(EXERCISE): Output the records exactly. Include every line.

(DATA):
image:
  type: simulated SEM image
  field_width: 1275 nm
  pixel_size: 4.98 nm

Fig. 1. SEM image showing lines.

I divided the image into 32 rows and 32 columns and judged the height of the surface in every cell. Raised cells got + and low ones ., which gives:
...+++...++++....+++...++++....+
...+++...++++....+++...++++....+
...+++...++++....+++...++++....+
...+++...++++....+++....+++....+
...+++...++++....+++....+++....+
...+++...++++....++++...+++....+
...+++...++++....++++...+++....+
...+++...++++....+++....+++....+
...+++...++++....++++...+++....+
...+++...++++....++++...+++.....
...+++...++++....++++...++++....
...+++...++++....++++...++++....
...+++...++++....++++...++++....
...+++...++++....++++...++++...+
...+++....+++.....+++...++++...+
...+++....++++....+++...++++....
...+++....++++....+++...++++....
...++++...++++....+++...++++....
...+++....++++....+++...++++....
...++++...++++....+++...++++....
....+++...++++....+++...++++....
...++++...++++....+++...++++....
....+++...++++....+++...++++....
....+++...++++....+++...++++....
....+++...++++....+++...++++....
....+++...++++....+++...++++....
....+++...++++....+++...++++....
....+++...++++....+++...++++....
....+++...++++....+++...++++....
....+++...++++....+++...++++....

(SOLUTION):
image:
  type: simulated SEM image
  field_width: 1275 nm
  pixel_size: 4.98 nm

Fig. 1. SEM image showing lines.

I divided the image into 32 rows and 32 columns and judged the height of the surface in every cell. Raised cells got + and low ones ., which gives:
...+++...++++....+++...++++....+
...+++...++++....+++...++++....+
...+++...++++....+++...++++....+
...+++...++++....+++....+++....+
...+++...++++....+++....+++....+
...+++...++++....++++...+++....+
...+++...++++....++++...+++....+
...+++...++++....+++....+++....+
...+++...++++....++++...+++....+
...+++...++++....++++...+++.....
...+++...++++....++++...++++....
...+++...++++....++++...++++....
...+++...++++....++++...++++....
...+++...++++....++++...++++...+
...+++....+++.....+++...++++...+
...+++....++++....+++...++++....
...+++....++++....+++...++++....
...++++...++++....+++...++++....
...+++....++++....+++...++++....
...++++...++++....+++...++++....
....+++...++++....+++...++++....
...++++...++++....+++...++++....
....+++...++++....+++...++++....
....+++...++++....+++...++++....
....+++...++++....+++...++++....
....+++...++++....+++...++++....
....+++...++++....+++...++++....
....+++...++++....+++...++++....
....+++...++++....+++...++++....
....+++...++++....+++...++++....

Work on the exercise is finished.